=======

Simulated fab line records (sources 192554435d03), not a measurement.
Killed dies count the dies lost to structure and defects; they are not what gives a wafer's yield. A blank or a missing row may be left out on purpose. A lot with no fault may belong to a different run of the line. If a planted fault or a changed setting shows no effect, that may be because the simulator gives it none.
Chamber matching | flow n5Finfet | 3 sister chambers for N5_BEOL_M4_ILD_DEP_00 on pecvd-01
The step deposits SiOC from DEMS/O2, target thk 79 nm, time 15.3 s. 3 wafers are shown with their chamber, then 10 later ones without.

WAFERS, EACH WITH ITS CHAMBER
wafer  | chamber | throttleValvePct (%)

=======

Work request
Print out the whole of the material above exactly as it stands.

Response box
Simulated fab line records (sources 192554435d03), not a measurement.
Killed dies count the dies lost to structure and defects; they are not what gives a wafer's yield. A blank or a missing row may be left out on purpose. A lot with no fault may belong to a different run of the line. If a planted fault or a changed setting shows no effect, that may be because the simulator gives it none.
Chamber matching | flow n5Finfet | 3 sister chambers for N5_BEOL_M4_ILD_DEP_00 on pecvd-01
The step deposits SiOC from DEMS/O2, target thk 79 nm, time 15.3 s. 3 wafers are shown with their chamber, then 10 later ones without.

WAFERS, EACH WITH ITS CHAMBER
wafer  | chamber | throttleValvePct (%)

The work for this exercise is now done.